## Exercise
Will you quote all of the entries, word for word?

● ● ● ● ●
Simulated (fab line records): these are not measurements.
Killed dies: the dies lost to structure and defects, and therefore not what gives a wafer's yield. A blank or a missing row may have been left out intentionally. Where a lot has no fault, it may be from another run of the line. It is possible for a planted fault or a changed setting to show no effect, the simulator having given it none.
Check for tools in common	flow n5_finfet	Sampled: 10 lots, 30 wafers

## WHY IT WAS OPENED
● ● ● ● ●

## Expected answer
Simulated (fab line records): these are not measurements.
Killed dies: the dies lost to structure and defects, and therefore not what gives a wafer's yield. A blank or a missing row may have been left out intentionally. Where a lot has no fault, it may be from another run of the line. It is possible for a planted fault or a changed setting to show no effect, the simulator having given it none.
Check for tools in common	flow n5_finfet	Sampled: 10 lots, 30 wafers

## WHY IT WAS OPENED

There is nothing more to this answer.